★ ★ ★

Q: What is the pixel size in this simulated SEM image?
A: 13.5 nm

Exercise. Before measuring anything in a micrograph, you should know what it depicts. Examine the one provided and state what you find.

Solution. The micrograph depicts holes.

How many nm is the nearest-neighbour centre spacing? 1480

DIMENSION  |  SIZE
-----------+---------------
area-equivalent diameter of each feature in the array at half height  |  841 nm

★ ★ ★

When the material above has been read, copy all of it exactly.

Q: What is the pixel size in this simulated SEM image?
A: 13.5 nm

Exercise. Before measuring anything in a micrograph, you should know what it depicts. Examine the one provided and state what you find.

Solution. The micrograph depicts holes.

How many nm is the nearest-neighbour centre spacing? 1480

DIMENSION  |  SIZE
-----------+---------------
area-equivalent diameter of each feature in the array at half height  |  841 nm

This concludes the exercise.